Source material =>
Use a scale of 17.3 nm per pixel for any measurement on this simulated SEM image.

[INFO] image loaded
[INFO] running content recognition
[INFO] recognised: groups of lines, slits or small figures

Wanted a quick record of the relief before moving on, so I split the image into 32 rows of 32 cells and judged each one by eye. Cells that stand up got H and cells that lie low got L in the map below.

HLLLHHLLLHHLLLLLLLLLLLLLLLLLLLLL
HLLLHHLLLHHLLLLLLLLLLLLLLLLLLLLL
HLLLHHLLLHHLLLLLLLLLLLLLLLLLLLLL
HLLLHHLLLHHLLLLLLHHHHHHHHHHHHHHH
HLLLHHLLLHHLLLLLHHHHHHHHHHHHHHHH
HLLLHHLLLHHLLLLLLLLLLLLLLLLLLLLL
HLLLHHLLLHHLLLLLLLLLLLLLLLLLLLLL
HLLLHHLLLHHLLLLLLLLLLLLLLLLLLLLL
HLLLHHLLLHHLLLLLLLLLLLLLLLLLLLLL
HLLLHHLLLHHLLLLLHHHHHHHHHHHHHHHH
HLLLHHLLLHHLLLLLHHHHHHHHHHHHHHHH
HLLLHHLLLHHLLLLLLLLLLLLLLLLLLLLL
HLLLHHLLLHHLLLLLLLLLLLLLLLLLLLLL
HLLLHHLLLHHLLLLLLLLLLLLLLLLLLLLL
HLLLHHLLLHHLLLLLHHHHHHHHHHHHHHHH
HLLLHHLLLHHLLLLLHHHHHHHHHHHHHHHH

Task item =>
Please reproduce every line shown above, exactly as written.

Response =>
Use a scale of 17.3 nm per pixel for any measurement on this simulated SEM image.

[INFO] image loaded
[INFO] running content recognition
[INFO] recognised: groups of lines, slits or small figures

Wanted a quick record of the relief before moving on, so I split the image into 32 rows of 32 cells and judged each one by eye. Cells that stand up got H and cells that lie low got L in the map below.

HLLLHHLLLHHLLLLLLLLLLLLLLLLLLLLL
HLLLHHLLLHHLLLLLLLLLLLLLLLLLLLLL
HLLLHHLLLHHLLLLLLLLLLLLLLLLLLLLL
HLLLHHLLLHHLLLLLLHHHHHHHHHHHHHHH
HLLLHHLLLHHLLLLLHHHHHHHHHHHHHHHH
HLLLHHLLLHHLLLLLLLLLLLLLLLLLLLLL
HLLLHHLLLHHLLLLLLLLLLLLLLLLLLLLL
HLLLHHLLLHHLLLLLLLLLLLLLLLLLLLLL
HLLLHHLLLHHLLLLLLLLLLLLLLLLLLLLL
HLLLHHLLLHHLLLLLHHHHHHHHHHHHHHHH
HLLLHHLLLHHLLLLLHHHHHHHHHHHHHHHH
HLLLHHLLLHHLLLLLLLLLLLLLLLLLLLLL
HLLLHHLLLHHLLLLLLLLLLLLLLLLLLLLL
HLLLHHLLLHHLLLLLLLLLLLLLLLLLLLLL
HLLLHHLLLHHLLLLLHHHHHHHHHHHHHHHH
HLLLHHLLLHHLLLLLHHHHHHHHHHHHHHHH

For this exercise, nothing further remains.